● **RECORDED DATA**

======

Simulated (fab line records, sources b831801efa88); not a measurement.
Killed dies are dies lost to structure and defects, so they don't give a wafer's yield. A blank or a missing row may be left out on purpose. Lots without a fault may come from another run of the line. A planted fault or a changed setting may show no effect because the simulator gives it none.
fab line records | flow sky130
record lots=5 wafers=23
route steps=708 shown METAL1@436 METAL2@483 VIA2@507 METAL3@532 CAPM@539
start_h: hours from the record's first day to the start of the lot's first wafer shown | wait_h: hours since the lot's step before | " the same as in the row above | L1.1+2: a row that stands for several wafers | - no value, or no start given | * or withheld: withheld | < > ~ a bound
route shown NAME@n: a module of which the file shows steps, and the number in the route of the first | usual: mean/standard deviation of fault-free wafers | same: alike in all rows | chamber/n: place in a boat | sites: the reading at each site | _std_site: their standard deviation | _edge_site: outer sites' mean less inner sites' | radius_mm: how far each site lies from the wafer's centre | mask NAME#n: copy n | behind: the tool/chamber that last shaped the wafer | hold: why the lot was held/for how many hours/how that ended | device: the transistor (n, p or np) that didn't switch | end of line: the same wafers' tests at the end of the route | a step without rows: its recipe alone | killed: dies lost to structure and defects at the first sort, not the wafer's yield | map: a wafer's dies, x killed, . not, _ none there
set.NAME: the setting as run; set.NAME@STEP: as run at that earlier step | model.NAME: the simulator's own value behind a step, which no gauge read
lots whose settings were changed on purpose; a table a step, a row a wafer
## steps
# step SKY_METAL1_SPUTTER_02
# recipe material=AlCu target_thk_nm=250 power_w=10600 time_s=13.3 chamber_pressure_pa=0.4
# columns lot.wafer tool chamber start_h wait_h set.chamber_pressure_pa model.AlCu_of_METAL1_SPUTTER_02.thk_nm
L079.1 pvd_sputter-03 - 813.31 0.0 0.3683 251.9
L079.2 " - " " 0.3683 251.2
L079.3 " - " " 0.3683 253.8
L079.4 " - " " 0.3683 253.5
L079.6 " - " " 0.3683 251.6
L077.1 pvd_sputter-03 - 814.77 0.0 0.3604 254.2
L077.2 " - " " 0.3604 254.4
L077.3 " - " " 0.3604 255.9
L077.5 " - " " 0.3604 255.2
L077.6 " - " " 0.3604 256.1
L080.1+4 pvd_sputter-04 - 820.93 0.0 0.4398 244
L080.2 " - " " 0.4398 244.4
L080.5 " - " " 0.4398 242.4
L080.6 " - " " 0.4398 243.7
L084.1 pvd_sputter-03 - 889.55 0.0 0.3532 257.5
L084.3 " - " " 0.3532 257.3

======

Set every line down again exactly. Begin with the first line of the entries and finish with the line containing "start_h: hours from".

Simulated (fab line records, sources b831801efa88); not a measurement.
Killed dies are dies lost to structure and defects, so they don't give a wafer's yield. A blank or a missing row may be left out on purpose. Lots without a fault may come from another run of the line. A planted fault or a changed setting may show no effect because the simulator gives it none.
fab line records | flow sky130
record lots=5 wafers=23
route steps=708 shown METAL1@436 METAL2@483 VIA2@507 METAL3@532 CAPM@539
start_h: hours from the record's first day to the start of the lot's first wafer shown | wait_h: hours since the lot's step before | " the same as in the row above | L1.1+2: a row that stands for several wafers | - no value, or no start given | * or withheld: withheld | < > ~ a bound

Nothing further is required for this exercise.